────────────────────────────────────────

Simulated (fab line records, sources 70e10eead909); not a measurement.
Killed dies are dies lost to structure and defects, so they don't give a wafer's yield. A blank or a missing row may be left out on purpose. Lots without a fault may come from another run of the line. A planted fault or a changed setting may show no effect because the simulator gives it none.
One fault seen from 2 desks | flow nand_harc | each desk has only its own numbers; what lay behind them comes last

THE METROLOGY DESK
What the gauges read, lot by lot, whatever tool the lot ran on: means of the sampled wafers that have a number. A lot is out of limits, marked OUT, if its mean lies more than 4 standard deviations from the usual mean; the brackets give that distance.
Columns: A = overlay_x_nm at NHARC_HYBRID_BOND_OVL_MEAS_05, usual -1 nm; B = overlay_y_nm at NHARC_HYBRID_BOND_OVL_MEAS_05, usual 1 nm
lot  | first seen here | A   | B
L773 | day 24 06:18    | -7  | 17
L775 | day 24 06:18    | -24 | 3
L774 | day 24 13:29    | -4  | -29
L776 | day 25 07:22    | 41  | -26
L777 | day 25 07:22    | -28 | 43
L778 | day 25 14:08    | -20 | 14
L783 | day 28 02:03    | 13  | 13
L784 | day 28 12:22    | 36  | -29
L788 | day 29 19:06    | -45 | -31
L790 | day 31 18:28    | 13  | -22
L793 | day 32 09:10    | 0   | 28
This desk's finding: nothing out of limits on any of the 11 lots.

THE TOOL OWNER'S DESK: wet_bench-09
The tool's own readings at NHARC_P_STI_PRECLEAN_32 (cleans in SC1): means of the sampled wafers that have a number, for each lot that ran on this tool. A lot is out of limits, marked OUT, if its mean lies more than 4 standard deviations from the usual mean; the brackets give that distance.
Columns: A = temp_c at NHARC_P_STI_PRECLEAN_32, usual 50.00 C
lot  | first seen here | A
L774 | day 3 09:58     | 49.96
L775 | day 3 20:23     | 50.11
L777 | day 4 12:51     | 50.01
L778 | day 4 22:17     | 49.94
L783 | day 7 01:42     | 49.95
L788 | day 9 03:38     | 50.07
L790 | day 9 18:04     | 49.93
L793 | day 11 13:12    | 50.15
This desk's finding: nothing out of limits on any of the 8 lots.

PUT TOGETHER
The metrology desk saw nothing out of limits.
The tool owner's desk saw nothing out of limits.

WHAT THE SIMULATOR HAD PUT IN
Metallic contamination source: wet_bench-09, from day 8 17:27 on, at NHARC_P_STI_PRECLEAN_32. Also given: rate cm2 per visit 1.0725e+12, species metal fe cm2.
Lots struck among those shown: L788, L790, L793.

────────────────────────────────────────

> _EXERCISE_: Would you set down, word for word, the lines from the opening of the entries above through the line with "L773 | day 24", both included, and no others?

> _ANSWER AREA_:
Simulated (fab line records, sources 70e10eead909); not a measurement.
Killed dies are dies lost to structure and defects, so they don't give a wafer's yield. A blank or a missing row may be left out on purpose. Lots without a fault may come from another run of the line. A planted fault or a changed setting may show no effect because the simulator gives it none.
One fault seen from 2 desks | flow nand_harc | each desk has only its own numbers; what lay behind them comes last

THE METROLOGY DESK
What the gauges read, lot by lot, whatever tool the lot ran on: means of the sampled wafers that have a number. A lot is out of limits, marked OUT, if its mean lies more than 4 standard deviations from the usual mean; the brackets give that distance.
Columns: A = overlay_x_nm at NHARC_HYBRID_BOND_OVL_MEAS_05, usual -1 nm; B = overlay_y_nm at NHARC_HYBRID_BOND_OVL_MEAS_05, usual 1 nm
lot  | first seen here | A   | B
L773 | day 24 06:18    | -7  | 17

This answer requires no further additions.